(Assigned task):
Write out the records again, exactly, leaving none out.

Information shown START

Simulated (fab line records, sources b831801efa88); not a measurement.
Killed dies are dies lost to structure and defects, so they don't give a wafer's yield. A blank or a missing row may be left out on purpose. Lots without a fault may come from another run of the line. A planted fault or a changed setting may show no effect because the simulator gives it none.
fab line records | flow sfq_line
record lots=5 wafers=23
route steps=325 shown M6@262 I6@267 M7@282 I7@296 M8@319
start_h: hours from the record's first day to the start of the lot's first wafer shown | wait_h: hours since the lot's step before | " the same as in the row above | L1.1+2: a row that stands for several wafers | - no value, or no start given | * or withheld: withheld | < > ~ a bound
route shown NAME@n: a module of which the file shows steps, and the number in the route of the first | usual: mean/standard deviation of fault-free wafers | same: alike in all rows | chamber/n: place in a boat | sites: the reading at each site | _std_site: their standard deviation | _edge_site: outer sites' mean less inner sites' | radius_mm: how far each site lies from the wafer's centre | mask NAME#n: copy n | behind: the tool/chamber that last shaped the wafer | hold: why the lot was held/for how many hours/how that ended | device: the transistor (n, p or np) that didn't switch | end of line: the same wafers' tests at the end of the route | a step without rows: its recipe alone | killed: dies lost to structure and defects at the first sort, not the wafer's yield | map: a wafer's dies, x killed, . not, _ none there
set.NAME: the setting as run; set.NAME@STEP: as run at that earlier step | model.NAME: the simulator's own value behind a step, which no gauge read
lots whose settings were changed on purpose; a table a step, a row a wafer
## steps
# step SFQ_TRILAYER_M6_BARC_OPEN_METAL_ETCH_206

Information shown END

(Exercise response):
Simulated (fab line records, sources b831801efa88); not a measurement.
Killed dies are dies lost to structure and defects, so they don't give a wafer's yield. A blank or a missing row may be left out on purpose. Lots without a fault may come from another run of the line. A planted fault or a changed setting may show no effect because the simulator gives it none.
fab line records | flow sfq_line
record lots=5 wafers=23
route steps=325 shown M6@262 I6@267 M7@282 I7@296 M8@319
start_h: hours from the record's first day to the start of the lot's first wafer shown | wait_h: hours since the lot's step before | " the same as in the row above | L1.1+2: a row that stands for several wafers | - no value, or no start given | * or withheld: withheld | < > ~ a bound
route shown NAME@n: a module of which the file shows steps, and the number in the route of the first | usual: mean/standard deviation of fault-free wafers | same: alike in all rows | chamber/n: place in a boat | sites: the reading at each site | _std_site: their standard deviation | _edge_site: outer sites' mean less inner sites' | radius_mm: how far each site lies from the wafer's centre | mask NAME#n: copy n | behind: the tool/chamber that last shaped the wafer | hold: why the lot was held/for how many hours/how that ended | device: the transistor (n, p or np) that didn't switch | end of line: the same wafers' tests at the end of the route | a step without rows: its recipe alone | killed: dies lost to structure and defects at the first sort, not the wafer's yield | map: a wafer's dies, x killed, . not, _ none there
set.NAME: the setting as run; set.NAME@STEP: as run at that earlier step | model.NAME: the simulator's own value behind a step, which no gauge read
lots whose settings were changed on purpose; a table a step, a row a wafer
## steps
# step SFQ_TRILAYER_M6_BARC_OPEN_METAL_ETCH_206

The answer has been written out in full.